• DATASET EXTRACT:
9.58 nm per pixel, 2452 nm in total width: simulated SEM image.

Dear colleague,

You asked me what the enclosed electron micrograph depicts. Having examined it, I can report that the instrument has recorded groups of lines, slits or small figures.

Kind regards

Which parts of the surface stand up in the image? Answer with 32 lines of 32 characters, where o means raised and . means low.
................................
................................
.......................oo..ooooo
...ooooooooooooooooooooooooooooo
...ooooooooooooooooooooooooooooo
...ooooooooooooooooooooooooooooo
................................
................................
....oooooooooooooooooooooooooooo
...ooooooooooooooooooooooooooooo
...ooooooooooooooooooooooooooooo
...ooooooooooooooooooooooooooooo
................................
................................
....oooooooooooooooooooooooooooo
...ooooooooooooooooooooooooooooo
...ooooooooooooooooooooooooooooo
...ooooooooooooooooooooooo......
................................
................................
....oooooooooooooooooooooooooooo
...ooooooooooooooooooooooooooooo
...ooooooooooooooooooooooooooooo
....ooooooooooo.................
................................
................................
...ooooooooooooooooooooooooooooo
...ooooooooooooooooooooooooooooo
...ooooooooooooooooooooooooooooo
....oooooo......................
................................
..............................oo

• TASK ITEM:
Could you restate, word for word, the lines above from the one with "You asked me" to the one with "Kind regards", both included?

• EXPECTED ANSWER:
You asked me what the enclosed electron micrograph depicts. Having examined it, I can report that the instrument has recorded groups of lines, slits or small figures.

Kind regards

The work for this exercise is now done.